BRIEF
Every line of the material must be reproduced exactly.

INFORMATION GIVEN
----------------
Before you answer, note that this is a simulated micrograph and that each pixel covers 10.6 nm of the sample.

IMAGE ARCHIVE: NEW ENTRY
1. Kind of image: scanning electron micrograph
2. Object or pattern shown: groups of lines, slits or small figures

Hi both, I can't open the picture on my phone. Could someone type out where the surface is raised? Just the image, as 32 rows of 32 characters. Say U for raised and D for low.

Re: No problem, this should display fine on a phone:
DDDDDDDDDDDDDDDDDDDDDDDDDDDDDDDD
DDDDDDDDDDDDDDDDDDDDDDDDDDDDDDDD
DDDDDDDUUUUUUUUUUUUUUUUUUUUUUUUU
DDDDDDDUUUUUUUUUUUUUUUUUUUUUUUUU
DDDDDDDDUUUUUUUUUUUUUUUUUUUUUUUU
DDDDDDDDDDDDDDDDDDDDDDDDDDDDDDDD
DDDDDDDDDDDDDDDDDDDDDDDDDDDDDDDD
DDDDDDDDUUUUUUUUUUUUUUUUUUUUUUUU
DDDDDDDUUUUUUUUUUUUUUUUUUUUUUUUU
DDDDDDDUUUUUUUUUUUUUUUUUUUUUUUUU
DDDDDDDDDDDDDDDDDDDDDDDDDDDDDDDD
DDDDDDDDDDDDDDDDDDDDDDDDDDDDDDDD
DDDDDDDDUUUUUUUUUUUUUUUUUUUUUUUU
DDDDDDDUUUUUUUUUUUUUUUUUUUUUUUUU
----------------

REPLY
Before you answer, note that this is a simulated micrograph and that each pixel covers 10.6 nm of the sample.

IMAGE ARCHIVE: NEW ENTRY
1. Kind of image: scanning electron micrograph
2. Object or pattern shown: groups of lines, slits or small figures

Hi both, I can't open the picture on my phone. Could someone type out where the surface is raised? Just the image, as 32 rows of 32 characters. Say U for raised and D for low.

Re: No problem, this should display fine on a phone:
DDDDDDDDDDDDDDDDDDDDDDDDDDDDDDDD
DDDDDDDDDDDDDDDDDDDDDDDDDDDDDDDD
DDDDDDDUUUUUUUUUUUUUUUUUUUUUUUUU
DDDDDDDUUUUUUUUUUUUUUUUUUUUUUUUU
DDDDDDDDUUUUUUUUUUUUUUUUUUUUUUUU
DDDDDDDDDDDDDDDDDDDDDDDDDDDDDDDD
DDDDDDDDDDDDDDDDDDDDDDDDDDDDDDDD
DDDDDDDDUUUUUUUUUUUUUUUUUUUUUUUU
DDDDDDDUUUUUUUUUUUUUUUUUUUUUUUUU
DDDDDDDUUUUUUUUUUUUUUUUUUUUUUUUU
DDDDDDDDDDDDDDDDDDDDDDDDDDDDDDDD
DDDDDDDDDDDDDDDDDDDDDDDDDDDDDDDD
DDDDDDDDUUUUUUUUUUUUUUUUUUUUUUUU
DDDDDDDUUUUUUUUUUUUUUUUUUUUUUUUU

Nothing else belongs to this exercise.